RECORDS SUPPLIED below:
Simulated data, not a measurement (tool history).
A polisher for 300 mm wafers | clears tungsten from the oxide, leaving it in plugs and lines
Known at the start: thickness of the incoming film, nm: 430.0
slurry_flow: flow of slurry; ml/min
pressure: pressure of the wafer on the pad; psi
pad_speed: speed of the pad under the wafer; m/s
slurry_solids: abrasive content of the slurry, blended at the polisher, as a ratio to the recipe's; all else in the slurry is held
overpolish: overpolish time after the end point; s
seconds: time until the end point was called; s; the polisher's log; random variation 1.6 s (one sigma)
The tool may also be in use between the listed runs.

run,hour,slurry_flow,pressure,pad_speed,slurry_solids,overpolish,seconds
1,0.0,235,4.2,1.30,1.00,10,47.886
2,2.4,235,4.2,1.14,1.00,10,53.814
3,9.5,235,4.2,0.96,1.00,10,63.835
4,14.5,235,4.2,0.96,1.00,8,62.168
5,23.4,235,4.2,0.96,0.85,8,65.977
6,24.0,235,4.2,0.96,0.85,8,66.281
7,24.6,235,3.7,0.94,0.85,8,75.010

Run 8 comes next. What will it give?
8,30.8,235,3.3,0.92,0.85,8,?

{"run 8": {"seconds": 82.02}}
End of RECORDS SUPPLIED.

Type the records again in full, matching them exactly.

Simulated data, not a measurement (tool history).
A polisher for 300 mm wafers | clears tungsten from the oxide, leaving it in plugs and lines
Known at the start: thickness of the incoming film, nm: 430.0
slurry_flow: flow of slurry; ml/min
pressure: pressure of the wafer on the pad; psi
pad_speed: speed of the pad under the wafer; m/s
slurry_solids: abrasive content of the slurry, blended at the polisher, as a ratio to the recipe's; all else in the slurry is held
overpolish: overpolish time after the end point; s
seconds: time until the end point was called; s; the polisher's log; random variation 1.6 s (one sigma)
The tool may also be in use between the listed runs.

run,hour,slurry_flow,pressure,pad_speed,slurry_solids,overpolish,seconds
1,0.0,235,4.2,1.30,1.00,10,47.886
2,2.4,235,4.2,1.14,1.00,10,53.814
3,9.5,235,4.2,0.96,1.00,10,63.835
4,14.5,235,4.2,0.96,1.00,8,62.168
5,23.4,235,4.2,0.96,0.85,8,65.977
6,24.0,235,4.2,0.96,0.85,8,66.281
7,24.6,235,3.7,0.94,0.85,8,75.010

Run 8 comes next. What will it give?
8,30.8,235,3.3,0.92,0.85,8,?

{"run 8": {"seconds": 82.02}}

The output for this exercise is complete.